__WORK ORDER__. What you give must be exactly the lines of the material from the first through the line that contains "The tool may", inclusive, and no others.

__STORED DATA__.
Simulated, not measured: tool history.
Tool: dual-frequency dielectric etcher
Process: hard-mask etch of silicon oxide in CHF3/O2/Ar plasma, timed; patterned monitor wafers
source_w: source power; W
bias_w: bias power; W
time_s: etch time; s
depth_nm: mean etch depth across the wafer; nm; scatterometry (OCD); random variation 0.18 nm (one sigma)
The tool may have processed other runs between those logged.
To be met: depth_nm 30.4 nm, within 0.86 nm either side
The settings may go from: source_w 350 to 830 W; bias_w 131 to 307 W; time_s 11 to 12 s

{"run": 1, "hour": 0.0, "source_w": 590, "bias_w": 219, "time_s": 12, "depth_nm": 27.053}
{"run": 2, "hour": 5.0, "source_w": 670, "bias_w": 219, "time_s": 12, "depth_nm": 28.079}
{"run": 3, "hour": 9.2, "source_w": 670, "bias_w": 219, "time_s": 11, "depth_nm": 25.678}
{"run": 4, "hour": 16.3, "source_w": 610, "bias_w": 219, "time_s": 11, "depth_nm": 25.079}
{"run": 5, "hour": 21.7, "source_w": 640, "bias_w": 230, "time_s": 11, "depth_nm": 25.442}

__RESPONSE__.
Simulated, not measured: tool history.
Tool: dual-frequency dielectric etcher
Process: hard-mask etch of silicon oxide in CHF3/O2/Ar plasma, timed; patterned monitor wafers
source_w: source power; W
bias_w: bias power; W
time_s: etch time; s
depth_nm: mean etch depth across the wafer; nm; scatterometry (OCD); random variation 0.18 nm (one sigma)
The tool may have processed other runs between those logged.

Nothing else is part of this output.